◆ ◆ ◆ ◆ ◆ ◆ ◆

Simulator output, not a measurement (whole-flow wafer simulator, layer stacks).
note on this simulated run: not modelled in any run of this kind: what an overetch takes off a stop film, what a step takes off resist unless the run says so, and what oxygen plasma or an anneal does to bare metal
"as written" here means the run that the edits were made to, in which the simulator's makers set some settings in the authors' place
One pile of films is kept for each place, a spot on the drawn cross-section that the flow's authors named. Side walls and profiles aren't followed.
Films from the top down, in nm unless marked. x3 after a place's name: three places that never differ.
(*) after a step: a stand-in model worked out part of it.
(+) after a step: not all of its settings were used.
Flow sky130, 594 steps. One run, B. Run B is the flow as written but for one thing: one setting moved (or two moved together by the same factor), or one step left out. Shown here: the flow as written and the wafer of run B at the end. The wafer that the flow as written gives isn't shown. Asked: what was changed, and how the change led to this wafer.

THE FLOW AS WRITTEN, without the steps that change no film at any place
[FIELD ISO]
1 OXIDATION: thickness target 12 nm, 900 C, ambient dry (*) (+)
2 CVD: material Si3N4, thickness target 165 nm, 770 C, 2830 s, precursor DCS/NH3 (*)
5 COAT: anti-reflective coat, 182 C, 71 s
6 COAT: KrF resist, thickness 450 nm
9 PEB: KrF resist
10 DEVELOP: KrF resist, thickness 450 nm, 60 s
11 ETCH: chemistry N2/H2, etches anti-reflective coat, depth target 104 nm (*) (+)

◆ ◆ ◆ ◆ ◆ ◆ ◆

## ASSIGNED TASK
The records above are to be set down again exactly as written.

## RESPONSE BOX
Simulator output, not a measurement (whole-flow wafer simulator, layer stacks).
note on this simulated run: not modelled in any run of this kind: what an overetch takes off a stop film, what a step takes off resist unless the run says so, and what oxygen plasma or an anneal does to bare metal
"as written" here means the run that the edits were made to, in which the simulator's makers set some settings in the authors' place
One pile of films is kept for each place, a spot on the drawn cross-section that the flow's authors named. Side walls and profiles aren't followed.
Films from the top down, in nm unless marked. x3 after a place's name: three places that never differ.
(*) after a step: a stand-in model worked out part of it.
(+) after a step: not all of its settings were used.
Flow sky130, 594 steps. One run, B. Run B is the flow as written but for one thing: one setting moved (or two moved together by the same factor), or one step left out. Shown here: the flow as written and the wafer of run B at the end. The wafer that the flow as written gives isn't shown. Asked: what was changed, and how the change led to this wafer.

THE FLOW AS WRITTEN, without the steps that change no film at any place
[FIELD ISO]
1 OXIDATION: thickness target 12 nm, 900 C, ambient dry (*) (+)
2 CVD: material Si3N4, thickness target 165 nm, 770 C, 2830 s, precursor DCS/NH3 (*)
5 COAT: anti-reflective coat, 182 C, 71 s
6 COAT: KrF resist, thickness 450 nm
9 PEB: KrF resist
10 DEVELOP: KrF resist, thickness 450 nm, 60 s
11 ETCH: chemistry N2/H2, etches anti-reflective coat, depth target 104 nm (*) (+)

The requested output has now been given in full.